Repeat the stretch of entries below from the line with "services: the hour" through the line with "[usual] drypump_motor_current_A = 5.6/0.53;". Include both ends and add nothing.

* * * * * * * * *

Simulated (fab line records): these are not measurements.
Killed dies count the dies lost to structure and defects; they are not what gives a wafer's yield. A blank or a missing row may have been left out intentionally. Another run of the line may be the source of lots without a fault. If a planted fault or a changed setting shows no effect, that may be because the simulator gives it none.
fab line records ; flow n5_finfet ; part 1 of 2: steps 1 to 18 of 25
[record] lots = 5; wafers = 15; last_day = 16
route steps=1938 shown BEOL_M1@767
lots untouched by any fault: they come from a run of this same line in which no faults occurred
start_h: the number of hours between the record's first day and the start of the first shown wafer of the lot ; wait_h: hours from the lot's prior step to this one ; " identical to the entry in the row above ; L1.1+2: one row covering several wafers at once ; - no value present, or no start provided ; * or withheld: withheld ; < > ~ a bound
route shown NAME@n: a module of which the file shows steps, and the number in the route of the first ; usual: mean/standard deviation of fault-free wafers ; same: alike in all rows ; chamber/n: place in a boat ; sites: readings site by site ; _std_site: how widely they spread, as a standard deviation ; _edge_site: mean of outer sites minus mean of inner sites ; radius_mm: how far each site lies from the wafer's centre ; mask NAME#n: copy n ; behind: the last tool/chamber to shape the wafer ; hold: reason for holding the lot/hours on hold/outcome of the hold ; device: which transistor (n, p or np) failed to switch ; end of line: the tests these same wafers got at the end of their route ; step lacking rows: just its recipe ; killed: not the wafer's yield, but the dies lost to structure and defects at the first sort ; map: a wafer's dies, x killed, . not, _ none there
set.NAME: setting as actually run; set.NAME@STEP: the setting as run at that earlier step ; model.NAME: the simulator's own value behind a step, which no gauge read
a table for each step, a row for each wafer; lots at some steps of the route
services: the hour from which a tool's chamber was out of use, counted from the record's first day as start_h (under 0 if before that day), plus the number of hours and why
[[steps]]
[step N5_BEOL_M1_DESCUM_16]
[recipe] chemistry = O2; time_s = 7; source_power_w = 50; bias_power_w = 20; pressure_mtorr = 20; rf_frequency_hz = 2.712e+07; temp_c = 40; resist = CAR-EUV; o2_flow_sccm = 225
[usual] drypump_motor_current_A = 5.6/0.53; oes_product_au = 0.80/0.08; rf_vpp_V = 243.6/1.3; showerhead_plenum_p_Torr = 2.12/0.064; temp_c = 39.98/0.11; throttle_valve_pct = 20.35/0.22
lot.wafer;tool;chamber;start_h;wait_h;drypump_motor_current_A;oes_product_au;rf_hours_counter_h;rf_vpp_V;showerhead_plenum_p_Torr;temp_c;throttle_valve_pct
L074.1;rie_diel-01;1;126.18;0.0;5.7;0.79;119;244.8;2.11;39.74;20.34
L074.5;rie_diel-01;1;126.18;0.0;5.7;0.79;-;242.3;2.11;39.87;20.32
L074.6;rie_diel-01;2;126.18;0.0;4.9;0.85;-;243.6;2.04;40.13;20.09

* * * * * * * * *

# TASK OUTPUT:
services: the hour from which a tool's chamber was out of use, counted from the record's first day as start_h (under 0 if before that day), plus the number of hours and why
[[steps]]
[step N5_BEOL_M1_DESCUM_16]
[recipe] chemistry = O2; time_s = 7; source_power_w = 50; bias_power_w = 20; pressure_mtorr = 20; rf_frequency_hz = 2.712e+07; temp_c = 40; resist = CAR-EUV; o2_flow_sccm = 225
[usual] drypump_motor_current_A = 5.6/0.53; oes_product_au = 0.80/0.08; rf_vpp_V = 243.6/1.3; showerhead_plenum_p_Torr = 2.12/0.064; temp_c = 39.98/0.11; throttle_valve_pct = 20.35/0.22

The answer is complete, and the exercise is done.